- [Required action] From the very first line down to the line containing "C2: hours since", write out the material exactly as it appears, and no more.

________________________________________
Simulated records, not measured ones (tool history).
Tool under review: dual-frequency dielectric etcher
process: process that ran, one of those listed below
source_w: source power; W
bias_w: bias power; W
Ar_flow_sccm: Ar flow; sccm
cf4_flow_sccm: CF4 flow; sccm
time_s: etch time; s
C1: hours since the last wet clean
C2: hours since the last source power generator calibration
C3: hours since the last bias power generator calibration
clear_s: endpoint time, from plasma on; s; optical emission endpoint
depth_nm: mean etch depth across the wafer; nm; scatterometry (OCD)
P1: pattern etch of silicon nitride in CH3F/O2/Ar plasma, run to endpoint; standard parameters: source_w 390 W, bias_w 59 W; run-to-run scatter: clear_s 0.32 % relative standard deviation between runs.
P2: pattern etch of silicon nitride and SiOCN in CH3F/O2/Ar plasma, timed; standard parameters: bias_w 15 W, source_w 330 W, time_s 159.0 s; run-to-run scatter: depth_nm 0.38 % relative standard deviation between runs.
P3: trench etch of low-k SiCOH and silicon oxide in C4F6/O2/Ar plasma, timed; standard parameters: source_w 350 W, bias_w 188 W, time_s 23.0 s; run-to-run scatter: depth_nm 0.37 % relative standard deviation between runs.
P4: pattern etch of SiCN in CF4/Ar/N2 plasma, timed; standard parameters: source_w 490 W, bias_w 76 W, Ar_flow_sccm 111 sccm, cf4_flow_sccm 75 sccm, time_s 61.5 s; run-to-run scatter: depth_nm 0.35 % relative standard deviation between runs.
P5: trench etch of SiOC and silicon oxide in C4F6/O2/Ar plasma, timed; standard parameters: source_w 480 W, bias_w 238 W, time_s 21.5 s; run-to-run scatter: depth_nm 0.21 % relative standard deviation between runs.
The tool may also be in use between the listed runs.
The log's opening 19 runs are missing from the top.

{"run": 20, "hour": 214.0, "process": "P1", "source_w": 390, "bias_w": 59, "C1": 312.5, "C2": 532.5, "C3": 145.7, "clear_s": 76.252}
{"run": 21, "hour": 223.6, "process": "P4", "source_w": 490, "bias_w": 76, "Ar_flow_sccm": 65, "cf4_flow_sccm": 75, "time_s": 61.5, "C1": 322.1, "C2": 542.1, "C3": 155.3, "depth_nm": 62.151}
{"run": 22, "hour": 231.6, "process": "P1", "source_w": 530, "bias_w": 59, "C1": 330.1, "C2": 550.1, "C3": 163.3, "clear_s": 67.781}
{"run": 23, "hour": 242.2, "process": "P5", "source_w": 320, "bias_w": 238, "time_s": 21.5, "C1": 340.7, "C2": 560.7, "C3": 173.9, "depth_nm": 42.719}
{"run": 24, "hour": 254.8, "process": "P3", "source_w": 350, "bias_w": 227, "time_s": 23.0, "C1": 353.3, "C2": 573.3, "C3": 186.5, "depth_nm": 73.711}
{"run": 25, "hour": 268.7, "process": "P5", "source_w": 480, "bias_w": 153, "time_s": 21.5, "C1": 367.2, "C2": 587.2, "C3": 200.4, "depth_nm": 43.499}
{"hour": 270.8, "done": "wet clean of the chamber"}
________________________________________

- [Written reply]
Simulated records, not measured ones (tool history).
Tool under review: dual-frequency dielectric etcher
process: process that ran, one of those listed below
source_w: source power; W
bias_w: bias power; W
Ar_flow_sccm: Ar flow; sccm
cf4_flow_sccm: CF4 flow; sccm
time_s: etch time; s
C1: hours since the last wet clean
C2: hours since the last source power generator calibration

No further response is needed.